> Assignment
Below this sentence is a listing; return exactly its lines from the one with "it), -25.4 SiO2" to the one with "it), -25.3 SiO2", both kept, and nothing more.

====== Record set ======

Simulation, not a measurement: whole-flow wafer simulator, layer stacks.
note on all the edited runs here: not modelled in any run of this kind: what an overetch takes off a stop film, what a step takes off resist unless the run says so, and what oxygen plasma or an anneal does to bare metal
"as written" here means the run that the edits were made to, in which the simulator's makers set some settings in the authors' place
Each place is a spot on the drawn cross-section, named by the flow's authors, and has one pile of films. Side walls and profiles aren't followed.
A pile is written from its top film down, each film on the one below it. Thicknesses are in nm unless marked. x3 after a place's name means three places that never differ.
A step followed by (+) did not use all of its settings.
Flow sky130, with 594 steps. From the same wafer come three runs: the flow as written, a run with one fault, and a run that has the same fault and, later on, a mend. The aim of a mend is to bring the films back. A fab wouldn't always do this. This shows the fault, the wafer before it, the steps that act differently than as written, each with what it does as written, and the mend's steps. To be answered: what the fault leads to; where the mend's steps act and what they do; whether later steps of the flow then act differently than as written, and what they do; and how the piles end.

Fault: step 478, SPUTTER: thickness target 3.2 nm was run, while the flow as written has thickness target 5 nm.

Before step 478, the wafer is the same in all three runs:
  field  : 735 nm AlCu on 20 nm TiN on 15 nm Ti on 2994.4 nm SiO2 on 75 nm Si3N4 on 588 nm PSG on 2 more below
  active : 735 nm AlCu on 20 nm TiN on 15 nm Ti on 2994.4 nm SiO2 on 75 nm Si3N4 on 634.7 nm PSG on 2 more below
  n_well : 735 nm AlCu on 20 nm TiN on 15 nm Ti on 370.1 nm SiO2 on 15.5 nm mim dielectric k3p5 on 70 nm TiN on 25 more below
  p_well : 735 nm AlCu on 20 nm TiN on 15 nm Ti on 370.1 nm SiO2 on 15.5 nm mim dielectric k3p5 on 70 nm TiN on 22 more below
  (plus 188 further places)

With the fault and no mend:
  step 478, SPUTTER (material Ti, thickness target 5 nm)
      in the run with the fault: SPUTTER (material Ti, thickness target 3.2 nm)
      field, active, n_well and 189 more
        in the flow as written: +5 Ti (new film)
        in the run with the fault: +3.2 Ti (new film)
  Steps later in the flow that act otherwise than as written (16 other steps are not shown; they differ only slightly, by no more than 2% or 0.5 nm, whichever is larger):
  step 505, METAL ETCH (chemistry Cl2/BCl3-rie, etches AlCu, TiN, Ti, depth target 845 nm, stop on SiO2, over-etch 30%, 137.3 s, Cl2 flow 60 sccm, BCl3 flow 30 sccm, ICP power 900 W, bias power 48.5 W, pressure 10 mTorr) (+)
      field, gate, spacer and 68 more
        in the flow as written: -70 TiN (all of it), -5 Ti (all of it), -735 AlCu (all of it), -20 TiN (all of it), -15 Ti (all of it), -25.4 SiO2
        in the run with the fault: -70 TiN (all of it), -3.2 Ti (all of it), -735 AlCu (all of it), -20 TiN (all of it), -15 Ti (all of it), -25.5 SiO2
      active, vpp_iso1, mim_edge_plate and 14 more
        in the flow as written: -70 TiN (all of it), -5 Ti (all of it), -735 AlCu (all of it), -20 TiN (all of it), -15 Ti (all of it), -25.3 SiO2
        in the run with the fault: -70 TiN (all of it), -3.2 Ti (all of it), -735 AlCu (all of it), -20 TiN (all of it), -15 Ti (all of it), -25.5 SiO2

======

> Exercise response
        in the flow as written: -70 TiN (all of it), -5 Ti (all of it), -735 AlCu (all of it), -20 TiN (all of it), -15 Ti (all of it), -25.4 SiO2
        in the run with the fault: -70 TiN (all of it), -3.2 Ti (all of it), -735 AlCu (all of it), -20 TiN (all of it), -15 Ti (all of it), -25.5 SiO2
      active, vpp_iso1, mim_edge_plate and 14 more
        in the flow as written: -70 TiN (all of it), -5 Ti (all of it), -735 AlCu (all of it), -20 TiN (all of it), -15 Ti (all of it), -25.3 SiO2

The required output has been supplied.